(Action item) Working from the entries below, give again each line from the first through the one containing "Process run on", exactly and with nothing else.

- - - - -
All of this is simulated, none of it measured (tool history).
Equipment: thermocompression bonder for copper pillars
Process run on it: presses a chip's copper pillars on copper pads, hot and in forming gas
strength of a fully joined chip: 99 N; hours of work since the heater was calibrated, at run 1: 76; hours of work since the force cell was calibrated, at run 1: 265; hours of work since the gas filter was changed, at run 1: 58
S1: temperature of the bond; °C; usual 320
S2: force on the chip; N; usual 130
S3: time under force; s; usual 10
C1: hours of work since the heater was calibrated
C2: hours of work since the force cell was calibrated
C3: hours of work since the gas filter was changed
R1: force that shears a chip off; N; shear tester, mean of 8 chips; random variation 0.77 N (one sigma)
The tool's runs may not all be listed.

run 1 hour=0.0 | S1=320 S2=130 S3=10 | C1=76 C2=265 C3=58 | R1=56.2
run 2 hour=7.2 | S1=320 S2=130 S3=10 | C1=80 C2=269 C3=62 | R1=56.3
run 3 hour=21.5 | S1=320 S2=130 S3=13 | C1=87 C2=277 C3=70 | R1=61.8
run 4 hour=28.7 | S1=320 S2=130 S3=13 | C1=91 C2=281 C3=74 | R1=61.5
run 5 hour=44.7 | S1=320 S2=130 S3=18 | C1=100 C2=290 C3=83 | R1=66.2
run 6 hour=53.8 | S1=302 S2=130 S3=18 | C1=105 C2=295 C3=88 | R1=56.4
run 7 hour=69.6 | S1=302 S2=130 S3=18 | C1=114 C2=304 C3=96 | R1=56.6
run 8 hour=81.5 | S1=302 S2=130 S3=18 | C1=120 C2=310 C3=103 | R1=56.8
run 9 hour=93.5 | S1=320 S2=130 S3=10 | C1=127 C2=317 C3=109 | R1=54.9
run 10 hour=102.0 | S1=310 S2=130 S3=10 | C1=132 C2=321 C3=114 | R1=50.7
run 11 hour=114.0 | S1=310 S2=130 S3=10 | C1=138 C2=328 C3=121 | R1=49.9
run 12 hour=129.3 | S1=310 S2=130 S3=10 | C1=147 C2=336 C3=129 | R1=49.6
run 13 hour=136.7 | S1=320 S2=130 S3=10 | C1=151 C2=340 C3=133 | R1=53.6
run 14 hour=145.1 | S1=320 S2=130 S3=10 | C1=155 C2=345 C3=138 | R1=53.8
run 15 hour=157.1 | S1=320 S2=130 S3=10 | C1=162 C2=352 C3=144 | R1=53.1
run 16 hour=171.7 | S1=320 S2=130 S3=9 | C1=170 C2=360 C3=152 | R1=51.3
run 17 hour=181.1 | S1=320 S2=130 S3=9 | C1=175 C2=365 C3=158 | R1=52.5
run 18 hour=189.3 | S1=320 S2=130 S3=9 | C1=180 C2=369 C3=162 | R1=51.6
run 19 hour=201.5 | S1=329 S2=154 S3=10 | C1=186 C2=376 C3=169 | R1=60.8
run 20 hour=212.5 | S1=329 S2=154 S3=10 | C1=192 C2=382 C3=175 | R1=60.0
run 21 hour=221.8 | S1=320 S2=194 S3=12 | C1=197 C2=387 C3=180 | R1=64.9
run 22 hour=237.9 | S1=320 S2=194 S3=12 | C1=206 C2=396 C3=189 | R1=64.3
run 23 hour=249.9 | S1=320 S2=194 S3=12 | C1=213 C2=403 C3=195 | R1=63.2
- - - - -

(Your response)
All of this is simulated, none of it measured (tool history).
Equipment: thermocompression bonder for copper pillars
Process run on it: presses a chip's copper pillars on copper pads, hot and in forming gas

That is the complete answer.